* Information shown:
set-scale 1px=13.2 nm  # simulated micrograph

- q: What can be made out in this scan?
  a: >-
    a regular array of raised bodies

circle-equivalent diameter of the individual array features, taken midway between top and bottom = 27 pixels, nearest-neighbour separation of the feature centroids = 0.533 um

* Requirement:
Every line from the top of the material through the line containing "a regular array of raised bodies" must be transcribed exactly, and no other line may appear.

* Written response:
set-scale 1px=13.2 nm  # simulated micrograph

- q: What can be made out in this scan?
  a: >-
    a regular array of raised bodies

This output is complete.